'''

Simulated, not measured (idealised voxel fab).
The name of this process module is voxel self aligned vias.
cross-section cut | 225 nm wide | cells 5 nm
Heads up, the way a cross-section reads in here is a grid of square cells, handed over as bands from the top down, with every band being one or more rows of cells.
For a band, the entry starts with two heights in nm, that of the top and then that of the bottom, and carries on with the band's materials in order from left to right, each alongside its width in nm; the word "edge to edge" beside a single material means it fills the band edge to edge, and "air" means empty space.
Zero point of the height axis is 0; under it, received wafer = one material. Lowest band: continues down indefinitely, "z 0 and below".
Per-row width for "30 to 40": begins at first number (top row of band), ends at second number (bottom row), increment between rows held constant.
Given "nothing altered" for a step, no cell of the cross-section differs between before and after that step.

'''

Repeat the records word for word.

Simulated, not measured (idealised voxel fab).
The name of this process module is voxel self aligned vias.
cross-section cut | 225 nm wide | cells 5 nm
Heads up, the way a cross-section reads in here is a grid of square cells, handed over as bands from the top down, with every band being one or more rows of cells.
For a band, the entry starts with two heights in nm, that of the top and then that of the bottom, and carries on with the band's materials in order from left to right, each alongside its width in nm; the word "edge to edge" beside a single material means it fills the band edge to edge, and "air" means empty space.
Zero point of the height axis is 0; under it, received wafer = one material. Lowest band: continues down indefinitely, "z 0 and below".
Per-row width for "30 to 40": begins at first number (top row of band), ends at second number (bottom row), increment between rows held constant.
Given "nothing altered" for a step, no cell of the cross-section differs between before and after that step.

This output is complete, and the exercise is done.